Information given:
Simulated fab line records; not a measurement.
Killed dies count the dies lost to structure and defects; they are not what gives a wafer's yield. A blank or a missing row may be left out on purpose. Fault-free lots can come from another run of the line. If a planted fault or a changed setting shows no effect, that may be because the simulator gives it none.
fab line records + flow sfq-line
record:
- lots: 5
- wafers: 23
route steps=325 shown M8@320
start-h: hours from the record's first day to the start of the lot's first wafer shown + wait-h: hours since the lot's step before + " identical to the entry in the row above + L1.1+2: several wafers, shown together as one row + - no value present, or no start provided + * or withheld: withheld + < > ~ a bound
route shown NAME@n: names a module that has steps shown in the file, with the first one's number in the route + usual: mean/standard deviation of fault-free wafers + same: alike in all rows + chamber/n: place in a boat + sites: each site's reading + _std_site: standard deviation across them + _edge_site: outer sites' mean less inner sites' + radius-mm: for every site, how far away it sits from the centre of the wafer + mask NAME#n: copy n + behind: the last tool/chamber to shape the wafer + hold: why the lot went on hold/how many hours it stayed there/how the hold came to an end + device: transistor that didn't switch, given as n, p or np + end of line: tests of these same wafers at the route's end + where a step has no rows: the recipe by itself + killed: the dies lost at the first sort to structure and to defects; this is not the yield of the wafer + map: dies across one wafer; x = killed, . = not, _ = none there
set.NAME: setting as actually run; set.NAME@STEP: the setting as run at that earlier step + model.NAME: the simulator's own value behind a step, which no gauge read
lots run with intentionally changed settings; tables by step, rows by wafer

Assignment: A verbatim copy of the records above should be returned.

Answer section:
Simulated fab line records; not a measurement.
Killed dies count the dies lost to structure and defects; they are not what gives a wafer's yield. A blank or a missing row may be left out on purpose. Fault-free lots can come from another run of the line. If a planted fault or a changed setting shows no effect, that may be because the simulator gives it none.
fab line records + flow sfq-line
record:
- lots: 5
- wafers: 23
route steps=325 shown M8@320
start-h: hours from the record's first day to the start of the lot's first wafer shown + wait-h: hours since the lot's step before + " identical to the entry in the row above + L1.1+2: several wafers, shown together as one row + - no value present, or no start provided + * or withheld: withheld + < > ~ a bound
route shown NAME@n: names a module that has steps shown in the file, with the first one's number in the route + usual: mean/standard deviation of fault-free wafers + same: alike in all rows + chamber/n: place in a boat + sites: each site's reading + _std_site: standard deviation across them + _edge_site: outer sites' mean less inner sites' + radius-mm: for every site, how far away it sits from the centre of the wafer + mask NAME#n: copy n + behind: the last tool/chamber to shape the wafer + hold: why the lot went on hold/how many hours it stayed there/how the hold came to an end + device: transistor that didn't switch, given as n, p or np + end of line: tests of these same wafers at the route's end + where a step has no rows: the recipe by itself + killed: the dies lost at the first sort to structure and to defects; this is not the yield of the wafer + map: dies across one wafer; x = killed, . = not, _ = none there
set.NAME: setting as actually run; set.NAME@STEP: the setting as run at that earlier step + model.NAME: the simulator's own value behind a step, which no gauge read
lots run with intentionally changed settings; tables by step, rows by wafer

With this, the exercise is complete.